▶ Work request:
Could you return the whole listing, character for character?

────────────────────

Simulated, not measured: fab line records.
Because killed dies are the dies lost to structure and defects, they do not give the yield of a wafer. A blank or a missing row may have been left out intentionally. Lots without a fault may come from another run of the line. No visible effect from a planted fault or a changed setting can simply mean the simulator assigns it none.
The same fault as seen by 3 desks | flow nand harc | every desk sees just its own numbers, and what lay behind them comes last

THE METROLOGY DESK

────────────────────

▶ Written response:
Simulated, not measured: fab line records.
Because killed dies are the dies lost to structure and defects, they do not give the yield of a wafer. A blank or a missing row may have been left out intentionally. Lots without a fault may come from another run of the line. No visible effect from a planted fault or a changed setting can simply mean the simulator assigns it none.
The same fault as seen by 3 desks | flow nand harc | every desk sees just its own numbers, and what lay behind them comes last

THE METROLOGY DESK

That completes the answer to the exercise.